# Requirement
Of the lines listed below, return exactly those that run from the line containing "Tool type: closed" through the line containing "S2: temperature setpoint", both included.

# Entries shown
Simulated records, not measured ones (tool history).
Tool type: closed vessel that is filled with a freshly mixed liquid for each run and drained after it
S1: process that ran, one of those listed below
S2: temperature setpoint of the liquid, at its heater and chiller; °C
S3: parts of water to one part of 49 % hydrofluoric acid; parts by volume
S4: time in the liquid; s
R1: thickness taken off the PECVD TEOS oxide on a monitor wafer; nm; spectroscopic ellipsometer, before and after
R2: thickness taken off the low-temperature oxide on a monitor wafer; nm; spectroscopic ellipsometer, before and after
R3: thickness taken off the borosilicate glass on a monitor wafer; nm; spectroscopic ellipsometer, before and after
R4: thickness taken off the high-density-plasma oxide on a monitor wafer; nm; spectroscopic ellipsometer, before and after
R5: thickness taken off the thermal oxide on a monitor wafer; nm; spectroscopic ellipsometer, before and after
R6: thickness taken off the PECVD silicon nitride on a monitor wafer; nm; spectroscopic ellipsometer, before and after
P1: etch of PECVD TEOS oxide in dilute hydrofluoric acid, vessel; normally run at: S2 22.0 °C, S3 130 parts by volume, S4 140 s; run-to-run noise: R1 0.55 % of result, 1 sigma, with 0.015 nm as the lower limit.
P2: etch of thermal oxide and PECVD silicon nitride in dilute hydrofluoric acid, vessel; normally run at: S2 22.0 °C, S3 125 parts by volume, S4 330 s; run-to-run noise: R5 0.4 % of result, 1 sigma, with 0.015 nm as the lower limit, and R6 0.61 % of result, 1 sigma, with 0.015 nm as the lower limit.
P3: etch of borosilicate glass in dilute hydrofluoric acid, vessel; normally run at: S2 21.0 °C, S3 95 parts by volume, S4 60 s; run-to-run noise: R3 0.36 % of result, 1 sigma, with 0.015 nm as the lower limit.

# Your response
Tool type: closed vessel that is filled with a freshly mixed liquid for each run and drained after it
S1: process that ran, one of those listed below
S2: temperature setpoint of the liquid, at its heater and chiller; °C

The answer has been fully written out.